* **ACTION ITEM**:
Lines from the beginning of the entries up to and including the one with "of neighbouring rows." must be duplicated word for word; leave out all others.

* **EXTRACTED ENTRIES**:
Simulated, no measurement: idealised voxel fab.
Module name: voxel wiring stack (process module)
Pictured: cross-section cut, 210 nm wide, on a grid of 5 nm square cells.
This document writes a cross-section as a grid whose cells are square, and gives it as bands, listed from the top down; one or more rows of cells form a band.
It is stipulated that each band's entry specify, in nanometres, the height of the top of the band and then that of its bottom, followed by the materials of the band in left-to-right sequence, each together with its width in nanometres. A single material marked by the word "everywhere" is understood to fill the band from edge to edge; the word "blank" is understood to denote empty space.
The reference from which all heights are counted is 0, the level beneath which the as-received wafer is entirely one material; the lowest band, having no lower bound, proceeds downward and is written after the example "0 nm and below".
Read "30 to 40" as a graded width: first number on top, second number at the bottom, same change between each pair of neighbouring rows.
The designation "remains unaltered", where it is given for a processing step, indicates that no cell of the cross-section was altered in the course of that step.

* **RESULT**:
Simulated, no measurement: idealised voxel fab.
Module name: voxel wiring stack (process module)
Pictured: cross-section cut, 210 nm wide, on a grid of 5 nm square cells.
This document writes a cross-section as a grid whose cells are square, and gives it as bands, listed from the top down; one or more rows of cells form a band.
It is stipulated that each band's entry specify, in nanometres, the height of the top of the band and then that of its bottom, followed by the materials of the band in left-to-right sequence, each together with its width in nanometres. A single material marked by the word "everywhere" is understood to fill the band from edge to edge; the word "blank" is understood to denote empty space.
The reference from which all heights are counted is 0, the level beneath which the as-received wafer is entirely one material; the lowest band, having no lower bound, proceeds downward and is written after the example "0 nm and below".
Read "30 to 40" as a graded width: first number on top, second number at the bottom, same change between each pair of neighbouring rows.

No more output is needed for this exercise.